**REQUIREMENT:**
Repeat, exactly as written, the lines of the records below from the first through the line with "Each step with", but none past it.

# # #

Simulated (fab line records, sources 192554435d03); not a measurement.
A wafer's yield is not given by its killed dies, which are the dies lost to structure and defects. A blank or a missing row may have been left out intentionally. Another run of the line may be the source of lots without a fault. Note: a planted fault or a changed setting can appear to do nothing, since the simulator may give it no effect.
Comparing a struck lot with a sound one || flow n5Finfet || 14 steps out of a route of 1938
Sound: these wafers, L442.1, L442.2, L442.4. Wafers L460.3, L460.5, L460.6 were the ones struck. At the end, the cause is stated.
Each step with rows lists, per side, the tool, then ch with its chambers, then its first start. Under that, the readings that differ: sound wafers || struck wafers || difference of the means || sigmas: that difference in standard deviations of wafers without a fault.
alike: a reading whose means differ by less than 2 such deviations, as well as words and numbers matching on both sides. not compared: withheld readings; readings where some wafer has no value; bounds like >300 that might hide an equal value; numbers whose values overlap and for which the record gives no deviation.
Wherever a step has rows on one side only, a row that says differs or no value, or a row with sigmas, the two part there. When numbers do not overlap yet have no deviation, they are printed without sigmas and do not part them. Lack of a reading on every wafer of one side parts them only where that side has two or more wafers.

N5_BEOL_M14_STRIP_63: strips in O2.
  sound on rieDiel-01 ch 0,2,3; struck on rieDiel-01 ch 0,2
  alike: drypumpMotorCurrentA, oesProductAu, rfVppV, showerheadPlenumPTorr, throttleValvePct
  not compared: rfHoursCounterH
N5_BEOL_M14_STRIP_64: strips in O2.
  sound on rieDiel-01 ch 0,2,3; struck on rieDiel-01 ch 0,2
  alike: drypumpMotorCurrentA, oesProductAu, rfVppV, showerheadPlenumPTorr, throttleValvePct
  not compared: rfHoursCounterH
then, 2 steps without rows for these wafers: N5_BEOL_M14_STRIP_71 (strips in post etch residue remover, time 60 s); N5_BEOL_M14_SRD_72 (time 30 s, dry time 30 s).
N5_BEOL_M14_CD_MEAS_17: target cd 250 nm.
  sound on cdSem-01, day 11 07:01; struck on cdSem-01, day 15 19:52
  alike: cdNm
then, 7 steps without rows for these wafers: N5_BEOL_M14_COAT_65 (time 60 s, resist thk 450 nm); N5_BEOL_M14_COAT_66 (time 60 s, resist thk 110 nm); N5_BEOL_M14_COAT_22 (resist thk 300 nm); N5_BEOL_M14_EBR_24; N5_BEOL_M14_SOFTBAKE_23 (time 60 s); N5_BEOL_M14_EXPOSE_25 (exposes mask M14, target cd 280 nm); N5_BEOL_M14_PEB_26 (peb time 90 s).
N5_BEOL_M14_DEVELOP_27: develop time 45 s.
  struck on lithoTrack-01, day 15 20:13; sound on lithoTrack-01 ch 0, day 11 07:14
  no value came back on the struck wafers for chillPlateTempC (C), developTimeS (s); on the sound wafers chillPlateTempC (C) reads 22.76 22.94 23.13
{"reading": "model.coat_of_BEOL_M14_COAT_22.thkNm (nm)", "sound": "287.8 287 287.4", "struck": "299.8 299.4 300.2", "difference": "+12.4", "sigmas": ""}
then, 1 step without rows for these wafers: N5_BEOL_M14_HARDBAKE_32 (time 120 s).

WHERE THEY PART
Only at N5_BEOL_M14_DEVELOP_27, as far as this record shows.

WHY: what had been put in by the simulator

# # #

**WRITTEN REPLY:**
Simulated (fab line records, sources 192554435d03); not a measurement.
A wafer's yield is not given by its killed dies, which are the dies lost to structure and defects. A blank or a missing row may have been left out intentionally. Another run of the line may be the source of lots without a fault. Note: a planted fault or a changed setting can appear to do nothing, since the simulator may give it no effect.
Comparing a struck lot with a sound one || flow n5Finfet || 14 steps out of a route of 1938
Sound: these wafers, L442.1, L442.2, L442.4. Wafers L460.3, L460.5, L460.6 were the ones struck. At the end, the cause is stated.
Each step with rows lists, per side, the tool, then ch with its chambers, then its first start. Under that, the readings that differ: sound wafers || struck wafers || difference of the means || sigmas: that difference in standard deviations of wafers without a fault.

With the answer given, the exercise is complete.